Retype the listing that follows, exactly as written.

+++ The data +++

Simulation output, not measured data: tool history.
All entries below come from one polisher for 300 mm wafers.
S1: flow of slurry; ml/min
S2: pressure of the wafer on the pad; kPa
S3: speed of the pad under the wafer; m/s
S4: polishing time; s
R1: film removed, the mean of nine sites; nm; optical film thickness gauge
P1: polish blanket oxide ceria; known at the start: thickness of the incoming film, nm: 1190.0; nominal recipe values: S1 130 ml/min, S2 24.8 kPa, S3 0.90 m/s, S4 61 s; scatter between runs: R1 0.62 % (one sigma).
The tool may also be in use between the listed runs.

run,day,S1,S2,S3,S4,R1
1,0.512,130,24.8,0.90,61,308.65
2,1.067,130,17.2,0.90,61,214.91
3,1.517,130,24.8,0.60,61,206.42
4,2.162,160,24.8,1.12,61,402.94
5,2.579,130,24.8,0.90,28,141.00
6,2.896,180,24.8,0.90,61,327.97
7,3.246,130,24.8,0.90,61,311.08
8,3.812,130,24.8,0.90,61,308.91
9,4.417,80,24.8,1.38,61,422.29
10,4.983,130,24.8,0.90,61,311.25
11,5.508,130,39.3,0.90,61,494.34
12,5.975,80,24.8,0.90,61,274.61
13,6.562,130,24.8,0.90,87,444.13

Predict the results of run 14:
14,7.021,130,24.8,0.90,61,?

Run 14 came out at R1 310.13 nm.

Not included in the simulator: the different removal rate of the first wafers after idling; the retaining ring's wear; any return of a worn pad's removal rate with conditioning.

+++

Task answer:
Simulation output, not measured data: tool history.
All entries below come from one polisher for 300 mm wafers.
S1: flow of slurry; ml/min
S2: pressure of the wafer on the pad; kPa
S3: speed of the pad under the wafer; m/s
S4: polishing time; s
R1: film removed, the mean of nine sites; nm; optical film thickness gauge
P1: polish blanket oxide ceria; known at the start: thickness of the incoming film, nm: 1190.0; nominal recipe values: S1 130 ml/min, S2 24.8 kPa, S3 0.90 m/s, S4 61 s; scatter between runs: R1 0.62 % (one sigma).
The tool may also be in use between the listed runs.

run,day,S1,S2,S3,S4,R1
1,0.512,130,24.8,0.90,61,308.65
2,1.067,130,17.2,0.90,61,214.91
3,1.517,130,24.8,0.60,61,206.42
4,2.162,160,24.8,1.12,61,402.94
5,2.579,130,24.8,0.90,28,141.00
6,2.896,180,24.8,0.90,61,327.97
7,3.246,130,24.8,0.90,61,311.08
8,3.812,130,24.8,0.90,61,308.91
9,4.417,80,24.8,1.38,61,422.29
10,4.983,130,24.8,0.90,61,311.25
11,5.508,130,39.3,0.90,61,494.34
12,5.975,80,24.8,0.90,61,274.61
13,6.562,130,24.8,0.90,87,444.13

Predict the results of run 14:
14,7.021,130,24.8,0.90,61,?

Run 14 came out at R1 310.13 nm.

Not included in the simulator: the different removal rate of the first wafers after idling; the retaining ring's wear; any return of a worn pad's removal rate with conditioning.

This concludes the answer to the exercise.